# [DATA UNDER STUDY]
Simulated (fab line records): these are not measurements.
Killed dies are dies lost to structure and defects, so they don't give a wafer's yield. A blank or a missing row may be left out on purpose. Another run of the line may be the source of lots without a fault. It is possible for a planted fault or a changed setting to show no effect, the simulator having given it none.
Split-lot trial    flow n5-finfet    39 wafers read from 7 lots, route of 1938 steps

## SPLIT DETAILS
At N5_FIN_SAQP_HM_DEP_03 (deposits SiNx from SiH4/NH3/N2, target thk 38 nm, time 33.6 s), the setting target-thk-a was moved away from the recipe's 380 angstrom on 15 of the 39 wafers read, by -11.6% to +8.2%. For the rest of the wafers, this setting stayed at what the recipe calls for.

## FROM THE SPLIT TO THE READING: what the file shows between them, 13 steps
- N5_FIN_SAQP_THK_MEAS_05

# [WORK INSTRUCTION]
Every record must be transcribed precisely, down to the last character.

# [ANSWER SECTION]
Simulated (fab line records): these are not measurements.
Killed dies are dies lost to structure and defects, so they don't give a wafer's yield. A blank or a missing row may be left out on purpose. Another run of the line may be the source of lots without a fault. It is possible for a planted fault or a changed setting to show no effect, the simulator having given it none.
Split-lot trial    flow n5-finfet    39 wafers read from 7 lots, route of 1938 steps

## SPLIT DETAILS
At N5_FIN_SAQP_HM_DEP_03 (deposits SiNx from SiH4/NH3/N2, target thk 38 nm, time 33.6 s), the setting target-thk-a was moved away from the recipe's 380 angstrom on 15 of the 39 wafers read, by -11.6% to +8.2%. For the rest of the wafers, this setting stayed at what the recipe calls for.

## FROM THE SPLIT TO THE READING: what the file shows between them, 13 steps
- N5_FIN_SAQP_THK_MEAS_05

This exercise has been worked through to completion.